### GIVEN DATA
*** Begin section ***

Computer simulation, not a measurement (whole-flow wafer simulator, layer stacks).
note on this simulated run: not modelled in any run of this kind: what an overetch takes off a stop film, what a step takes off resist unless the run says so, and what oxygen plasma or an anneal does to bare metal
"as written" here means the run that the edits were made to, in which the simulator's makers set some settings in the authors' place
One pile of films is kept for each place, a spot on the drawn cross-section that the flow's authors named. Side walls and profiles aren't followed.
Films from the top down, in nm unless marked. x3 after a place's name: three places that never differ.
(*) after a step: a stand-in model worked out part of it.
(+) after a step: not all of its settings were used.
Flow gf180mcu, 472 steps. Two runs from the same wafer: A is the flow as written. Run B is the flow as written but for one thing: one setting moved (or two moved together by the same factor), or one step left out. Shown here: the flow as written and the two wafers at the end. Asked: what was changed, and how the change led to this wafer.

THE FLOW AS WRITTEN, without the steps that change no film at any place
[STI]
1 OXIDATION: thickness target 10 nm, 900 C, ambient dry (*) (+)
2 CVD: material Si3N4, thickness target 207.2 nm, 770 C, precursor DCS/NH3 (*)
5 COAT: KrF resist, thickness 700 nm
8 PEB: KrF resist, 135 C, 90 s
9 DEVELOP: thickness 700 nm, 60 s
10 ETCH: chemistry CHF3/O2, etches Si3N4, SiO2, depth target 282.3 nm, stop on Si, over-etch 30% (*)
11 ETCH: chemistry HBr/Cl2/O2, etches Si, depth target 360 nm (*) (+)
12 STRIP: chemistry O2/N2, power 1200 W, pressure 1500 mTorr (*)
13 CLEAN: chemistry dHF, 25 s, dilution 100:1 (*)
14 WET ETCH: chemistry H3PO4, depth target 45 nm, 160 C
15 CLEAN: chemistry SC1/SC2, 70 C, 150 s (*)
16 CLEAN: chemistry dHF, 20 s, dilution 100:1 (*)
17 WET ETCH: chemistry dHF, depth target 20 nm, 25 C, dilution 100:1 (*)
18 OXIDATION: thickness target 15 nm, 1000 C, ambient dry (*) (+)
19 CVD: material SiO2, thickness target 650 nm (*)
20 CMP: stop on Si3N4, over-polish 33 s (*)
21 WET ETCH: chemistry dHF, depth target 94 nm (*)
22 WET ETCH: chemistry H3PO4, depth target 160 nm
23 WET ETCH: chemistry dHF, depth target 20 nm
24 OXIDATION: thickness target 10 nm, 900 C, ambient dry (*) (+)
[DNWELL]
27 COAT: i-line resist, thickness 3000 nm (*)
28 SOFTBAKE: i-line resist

*** End section ***

### WORK TASK
Output exactly the leading lines of the data, up to and including the line marked by "the authors' place".

### SOLUTION
Computer simulation, not a measurement (whole-flow wafer simulator, layer stacks).
note on this simulated run: not modelled in any run of this kind: what an overetch takes off a stop film, what a step takes off resist unless the run says so, and what oxygen plasma or an anneal does to bare metal
"as written" here means the run that the edits were made to, in which the simulator's makers set some settings in the authors' place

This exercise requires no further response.